Segment Open

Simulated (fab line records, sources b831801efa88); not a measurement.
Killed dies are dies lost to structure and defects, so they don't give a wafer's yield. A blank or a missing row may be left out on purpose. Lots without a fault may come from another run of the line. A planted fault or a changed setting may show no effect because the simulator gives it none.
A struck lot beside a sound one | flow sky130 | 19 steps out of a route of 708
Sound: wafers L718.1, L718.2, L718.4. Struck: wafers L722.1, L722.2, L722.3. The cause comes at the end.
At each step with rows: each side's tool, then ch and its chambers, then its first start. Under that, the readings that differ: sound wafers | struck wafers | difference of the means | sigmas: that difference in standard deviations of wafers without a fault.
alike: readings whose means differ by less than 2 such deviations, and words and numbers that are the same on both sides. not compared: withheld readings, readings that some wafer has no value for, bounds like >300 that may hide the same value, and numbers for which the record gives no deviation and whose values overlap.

Segment Closed

Task item >> Copy every entry exactly as it is given.

Exercise output >>
Simulated (fab line records, sources b831801efa88); not a measurement.
Killed dies are dies lost to structure and defects, so they don't give a wafer's yield. A blank or a missing row may be left out on purpose. Lots without a fault may come from another run of the line. A planted fault or a changed setting may show no effect because the simulator gives it none.
A struck lot beside a sound one | flow sky130 | 19 steps out of a route of 708
Sound: wafers L718.1, L718.2, L718.4. Struck: wafers L722.1, L722.2, L722.3. The cause comes at the end.
At each step with rows: each side's tool, then ch and its chambers, then its first start. Under that, the readings that differ: sound wafers | struck wafers | difference of the means | sigmas: that difference in standard deviations of wafers without a fault.
alike: readings whose means differ by less than 2 such deviations, and words and numbers that are the same on both sides. not compared: withheld readings, readings that some wafer has no value for, bounds like >300 that may hide the same value, and numbers for which the record gives no deviation and whose values overlap.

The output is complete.